_EXERCISE_. Write out each record again exactly as it stands.

_ENTRIES SUPPLIED_.
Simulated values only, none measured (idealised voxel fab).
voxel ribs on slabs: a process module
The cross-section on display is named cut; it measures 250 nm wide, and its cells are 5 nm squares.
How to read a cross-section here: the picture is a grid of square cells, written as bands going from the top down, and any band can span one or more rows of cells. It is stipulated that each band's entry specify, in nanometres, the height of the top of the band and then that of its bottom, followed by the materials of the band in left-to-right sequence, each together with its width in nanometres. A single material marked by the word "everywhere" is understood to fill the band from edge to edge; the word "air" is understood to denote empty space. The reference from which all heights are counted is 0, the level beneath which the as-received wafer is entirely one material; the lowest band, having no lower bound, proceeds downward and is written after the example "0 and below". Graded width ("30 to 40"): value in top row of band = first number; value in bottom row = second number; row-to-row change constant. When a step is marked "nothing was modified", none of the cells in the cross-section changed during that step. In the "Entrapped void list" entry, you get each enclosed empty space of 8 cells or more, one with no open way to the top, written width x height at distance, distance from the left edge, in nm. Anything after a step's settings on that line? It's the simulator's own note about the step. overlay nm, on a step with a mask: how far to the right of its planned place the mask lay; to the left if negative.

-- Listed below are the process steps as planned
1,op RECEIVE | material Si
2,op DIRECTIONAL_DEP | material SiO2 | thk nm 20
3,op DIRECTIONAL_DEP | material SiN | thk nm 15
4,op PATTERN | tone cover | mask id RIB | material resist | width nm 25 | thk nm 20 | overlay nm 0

_EXERCISE ANSWER_.
Simulated values only, none measured (idealised voxel fab).
voxel ribs on slabs: a process module
The cross-section on display is named cut; it measures 250 nm wide, and its cells are 5 nm squares.
How to read a cross-section here: the picture is a grid of square cells, written as bands going from the top down, and any band can span one or more rows of cells. It is stipulated that each band's entry specify, in nanometres, the height of the top of the band and then that of its bottom, followed by the materials of the band in left-to-right sequence, each together with its width in nanometres. A single material marked by the word "everywhere" is understood to fill the band from edge to edge; the word "air" is understood to denote empty space. The reference from which all heights are counted is 0, the level beneath which the as-received wafer is entirely one material; the lowest band, having no lower bound, proceeds downward and is written after the example "0 and below". Graded width ("30 to 40"): value in top row of band = first number; value in bottom row = second number; row-to-row change constant. When a step is marked "nothing was modified", none of the cells in the cross-section changed during that step. In the "Entrapped void list" entry, you get each enclosed empty space of 8 cells or more, one with no open way to the top, written width x height at distance, distance from the left edge, in nm. Anything after a step's settings on that line? It's the simulator's own note about the step. overlay nm, on a step with a mask: how far to the right of its planned place the mask lay; to the left if negative.

-- Listed below are the process steps as planned
1,op RECEIVE | material Si
2,op DIRECTIONAL_DEP | material SiO2 | thk nm 20
3,op DIRECTIONAL_DEP | material SiN | thk nm 15
4,op PATTERN | tone cover | mask id RIB | material resist | width nm 25 | thk nm 20 | overlay nm 0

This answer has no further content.